Would you please return all of the entries below exactly as shown?

▼
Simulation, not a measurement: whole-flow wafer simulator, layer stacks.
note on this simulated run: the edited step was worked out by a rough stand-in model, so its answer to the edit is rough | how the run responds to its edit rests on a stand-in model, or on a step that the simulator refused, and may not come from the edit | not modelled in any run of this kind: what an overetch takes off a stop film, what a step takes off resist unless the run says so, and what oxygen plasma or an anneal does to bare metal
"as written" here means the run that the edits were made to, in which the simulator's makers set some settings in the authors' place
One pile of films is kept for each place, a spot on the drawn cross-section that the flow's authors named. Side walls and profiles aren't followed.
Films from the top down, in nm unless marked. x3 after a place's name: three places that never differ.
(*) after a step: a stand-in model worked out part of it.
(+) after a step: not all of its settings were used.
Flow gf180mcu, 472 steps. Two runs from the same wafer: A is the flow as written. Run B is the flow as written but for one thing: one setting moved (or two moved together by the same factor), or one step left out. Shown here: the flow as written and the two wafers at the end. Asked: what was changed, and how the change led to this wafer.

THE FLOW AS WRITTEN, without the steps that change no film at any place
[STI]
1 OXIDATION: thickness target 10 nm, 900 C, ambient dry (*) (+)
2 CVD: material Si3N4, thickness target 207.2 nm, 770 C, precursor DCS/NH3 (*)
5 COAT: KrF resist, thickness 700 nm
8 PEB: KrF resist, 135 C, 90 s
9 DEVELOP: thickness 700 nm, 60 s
▲

• Solution:
Simulation, not a measurement: whole-flow wafer simulator, layer stacks.
note on this simulated run: the edited step was worked out by a rough stand-in model, so its answer to the edit is rough | how the run responds to its edit rests on a stand-in model, or on a step that the simulator refused, and may not come from the edit | not modelled in any run of this kind: what an overetch takes off a stop film, what a step takes off resist unless the run says so, and what oxygen plasma or an anneal does to bare metal
"as written" here means the run that the edits were made to, in which the simulator's makers set some settings in the authors' place
One pile of films is kept for each place, a spot on the drawn cross-section that the flow's authors named. Side walls and profiles aren't followed.
Films from the top down, in nm unless marked. x3 after a place's name: three places that never differ.
(*) after a step: a stand-in model worked out part of it.
(+) after a step: not all of its settings were used.
Flow gf180mcu, 472 steps. Two runs from the same wafer: A is the flow as written. Run B is the flow as written but for one thing: one setting moved (or two moved together by the same factor), or one step left out. Shown here: the flow as written and the two wafers at the end. Asked: what was changed, and how the change led to this wafer.

THE FLOW AS WRITTEN, without the steps that change no film at any place
[STI]
1 OXIDATION: thickness target 10 nm, 900 C, ambient dry (*) (+)
2 CVD: material Si3N4, thickness target 207.2 nm, 770 C, precursor DCS/NH3 (*)
5 COAT: KrF resist, thickness 700 nm
8 PEB: KrF resist, 135 C, 90 s
9 DEVELOP: thickness 700 nm, 60 s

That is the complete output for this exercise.